═══ Supplied information

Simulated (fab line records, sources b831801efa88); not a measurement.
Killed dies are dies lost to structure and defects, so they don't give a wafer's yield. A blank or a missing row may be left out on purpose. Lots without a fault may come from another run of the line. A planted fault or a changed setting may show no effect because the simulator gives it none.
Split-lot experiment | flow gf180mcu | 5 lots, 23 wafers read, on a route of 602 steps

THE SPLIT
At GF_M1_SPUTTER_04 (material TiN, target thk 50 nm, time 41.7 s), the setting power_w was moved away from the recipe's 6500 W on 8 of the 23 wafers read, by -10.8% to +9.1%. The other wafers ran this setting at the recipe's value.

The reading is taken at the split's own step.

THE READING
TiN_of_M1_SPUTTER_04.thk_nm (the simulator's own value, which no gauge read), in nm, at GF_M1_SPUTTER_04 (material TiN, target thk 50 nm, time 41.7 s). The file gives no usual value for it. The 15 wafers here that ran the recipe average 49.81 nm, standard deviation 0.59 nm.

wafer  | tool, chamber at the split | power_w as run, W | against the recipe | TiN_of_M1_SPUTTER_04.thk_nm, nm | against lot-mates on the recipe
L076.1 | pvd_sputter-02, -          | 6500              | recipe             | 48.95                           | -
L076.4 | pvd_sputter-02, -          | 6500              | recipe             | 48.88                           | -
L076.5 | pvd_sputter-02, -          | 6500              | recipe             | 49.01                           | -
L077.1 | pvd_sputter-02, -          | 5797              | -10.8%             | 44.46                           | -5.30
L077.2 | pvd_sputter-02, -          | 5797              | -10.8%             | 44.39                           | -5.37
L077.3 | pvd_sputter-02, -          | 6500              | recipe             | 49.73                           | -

══════

→ Action item
Repeat only what lies between the first line of the data and the line containing "Killed dies are", both of those lines included, exactly as it stands.

→ Task result
Simulated (fab line records, sources b831801efa88); not a measurement.
Killed dies are dies lost to structure and defects, so they don't give a wafer's yield. A blank or a missing row may be left out on purpose. Lots without a fault may come from another run of the line. A planted fault or a changed setting may show no effect because the simulator gives it none.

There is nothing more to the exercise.